+++ Information +++

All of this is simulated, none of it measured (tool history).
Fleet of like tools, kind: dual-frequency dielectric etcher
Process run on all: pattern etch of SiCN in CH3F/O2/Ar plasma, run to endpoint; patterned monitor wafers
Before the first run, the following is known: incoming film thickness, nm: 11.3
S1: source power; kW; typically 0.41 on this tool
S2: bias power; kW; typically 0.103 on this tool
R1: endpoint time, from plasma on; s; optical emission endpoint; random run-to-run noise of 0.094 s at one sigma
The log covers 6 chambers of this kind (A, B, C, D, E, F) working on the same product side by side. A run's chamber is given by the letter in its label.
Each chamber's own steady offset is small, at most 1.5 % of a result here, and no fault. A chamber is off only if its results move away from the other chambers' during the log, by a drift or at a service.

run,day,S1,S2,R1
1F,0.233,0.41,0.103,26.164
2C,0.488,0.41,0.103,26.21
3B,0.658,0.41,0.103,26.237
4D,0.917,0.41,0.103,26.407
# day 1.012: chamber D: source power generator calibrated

+++

Type the whole listing again, unaltered.

● Exercise solution:
All of this is simulated, none of it measured (tool history).
Fleet of like tools, kind: dual-frequency dielectric etcher
Process run on all: pattern etch of SiCN in CH3F/O2/Ar plasma, run to endpoint; patterned monitor wafers
Before the first run, the following is known: incoming film thickness, nm: 11.3
S1: source power; kW; typically 0.41 on this tool
S2: bias power; kW; typically 0.103 on this tool
R1: endpoint time, from plasma on; s; optical emission endpoint; random run-to-run noise of 0.094 s at one sigma
The log covers 6 chambers of this kind (A, B, C, D, E, F) working on the same product side by side. A run's chamber is given by the letter in its label.
Each chamber's own steady offset is small, at most 1.5 % of a result here, and no fault. A chamber is off only if its results move away from the other chambers' during the log, by a drift or at a service.

run,day,S1,S2,R1
1F,0.233,0.41,0.103,26.164
2C,0.488,0.41,0.103,26.21
3B,0.658,0.41,0.103,26.237
4D,0.917,0.41,0.103,26.407
# day 1.012: chamber D: source power generator calibrated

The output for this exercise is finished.